> Information shown:
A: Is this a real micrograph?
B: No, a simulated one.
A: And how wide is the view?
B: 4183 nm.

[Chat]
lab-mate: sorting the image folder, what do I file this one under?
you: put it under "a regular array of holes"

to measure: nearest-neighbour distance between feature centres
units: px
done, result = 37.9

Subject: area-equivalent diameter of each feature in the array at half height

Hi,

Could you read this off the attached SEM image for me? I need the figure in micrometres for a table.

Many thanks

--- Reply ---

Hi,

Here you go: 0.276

> Work instruction:
From the records above, transcribe without alteration every line from the one with "lab-mate: sorting the" to the one with "done, result = 37.9", inclusive.

> Task result:
lab-mate: sorting the image folder, what do I file this one under?
you: put it under "a regular array of holes"

to measure: nearest-neighbour distance between feature centres
units: px
done, result = 37.9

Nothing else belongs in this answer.